START DATA EXCERPTS
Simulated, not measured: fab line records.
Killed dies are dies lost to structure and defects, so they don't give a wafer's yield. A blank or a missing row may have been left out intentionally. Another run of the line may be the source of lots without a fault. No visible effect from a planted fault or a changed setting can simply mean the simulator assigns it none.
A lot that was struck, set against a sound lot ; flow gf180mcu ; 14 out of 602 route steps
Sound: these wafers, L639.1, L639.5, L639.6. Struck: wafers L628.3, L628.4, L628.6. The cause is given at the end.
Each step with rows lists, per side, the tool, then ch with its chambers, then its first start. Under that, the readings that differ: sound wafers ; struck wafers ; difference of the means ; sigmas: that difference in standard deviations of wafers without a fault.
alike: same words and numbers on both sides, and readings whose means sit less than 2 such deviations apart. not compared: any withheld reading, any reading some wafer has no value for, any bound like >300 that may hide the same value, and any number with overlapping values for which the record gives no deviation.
END DATA EXCERPTS

ACTIVITY -
Retype the records above exactly, from their first line through the line that contains "Sound: these wafers, L639.1, L639.5, L639.6.", and stop there.

ANSWER BOX -
Simulated, not measured: fab line records.
Killed dies are dies lost to structure and defects, so they don't give a wafer's yield. A blank or a missing row may have been left out intentionally. Another run of the line may be the source of lots without a fault. No visible effect from a planted fault or a changed setting can simply mean the simulator assigns it none.
A lot that was struck, set against a sound lot ; flow gf180mcu ; 14 out of 602 route steps
Sound: these wafers, L639.1, L639.5, L639.6. Struck: wafers L628.3, L628.4, L628.6. The cause is given at the end.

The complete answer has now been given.